> _ASSIGNMENT_
Only one span of the listing below is wanted: the lines from the one with "30 op FILL_DEP | material SiO2 | thk nm 10" through the one with "33 op SELECTIVE_ETCH", reproduced exactly, both ends kept.

> _GIVEN INFORMATION_
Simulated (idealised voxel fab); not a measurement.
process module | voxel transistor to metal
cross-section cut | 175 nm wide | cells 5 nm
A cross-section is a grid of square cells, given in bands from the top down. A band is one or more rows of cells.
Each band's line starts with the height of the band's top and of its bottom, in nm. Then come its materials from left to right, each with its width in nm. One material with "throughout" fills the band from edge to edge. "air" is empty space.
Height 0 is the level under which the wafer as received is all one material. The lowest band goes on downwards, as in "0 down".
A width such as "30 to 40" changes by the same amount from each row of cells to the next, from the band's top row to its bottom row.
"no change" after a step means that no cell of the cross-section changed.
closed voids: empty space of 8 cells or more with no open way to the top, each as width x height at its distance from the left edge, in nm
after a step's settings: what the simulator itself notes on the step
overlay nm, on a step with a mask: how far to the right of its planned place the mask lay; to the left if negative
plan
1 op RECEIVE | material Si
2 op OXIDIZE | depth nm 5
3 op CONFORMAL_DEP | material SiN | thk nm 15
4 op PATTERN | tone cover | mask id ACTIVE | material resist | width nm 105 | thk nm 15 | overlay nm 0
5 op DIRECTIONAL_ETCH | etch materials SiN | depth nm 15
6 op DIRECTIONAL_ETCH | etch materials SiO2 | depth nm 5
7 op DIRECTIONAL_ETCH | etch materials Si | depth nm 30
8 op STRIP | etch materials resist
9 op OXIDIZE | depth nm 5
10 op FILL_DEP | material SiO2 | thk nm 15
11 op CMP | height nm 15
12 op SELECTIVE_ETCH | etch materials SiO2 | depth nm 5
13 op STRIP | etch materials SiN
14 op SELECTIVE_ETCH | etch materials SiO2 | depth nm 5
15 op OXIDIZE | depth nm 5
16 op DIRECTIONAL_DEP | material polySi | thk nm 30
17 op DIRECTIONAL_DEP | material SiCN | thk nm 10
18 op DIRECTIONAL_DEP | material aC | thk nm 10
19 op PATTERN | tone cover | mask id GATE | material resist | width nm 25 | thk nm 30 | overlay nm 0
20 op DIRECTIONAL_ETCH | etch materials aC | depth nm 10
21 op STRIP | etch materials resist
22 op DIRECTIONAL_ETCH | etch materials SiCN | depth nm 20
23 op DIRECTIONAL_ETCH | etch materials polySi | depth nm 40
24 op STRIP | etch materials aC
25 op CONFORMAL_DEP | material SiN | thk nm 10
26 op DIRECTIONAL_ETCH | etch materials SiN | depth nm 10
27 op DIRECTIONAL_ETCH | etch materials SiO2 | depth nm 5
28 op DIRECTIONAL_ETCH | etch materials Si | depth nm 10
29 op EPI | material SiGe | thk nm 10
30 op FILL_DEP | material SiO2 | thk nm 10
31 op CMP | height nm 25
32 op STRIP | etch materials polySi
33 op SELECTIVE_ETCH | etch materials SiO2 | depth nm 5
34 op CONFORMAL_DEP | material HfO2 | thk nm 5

> _SOLUTION_
30 op FILL_DEP | material SiO2 | thk nm 10
31 op CMP | height nm 25
32 op STRIP | etch materials polySi
33 op SELECTIVE_ETCH | etch materials SiO2 | depth nm 5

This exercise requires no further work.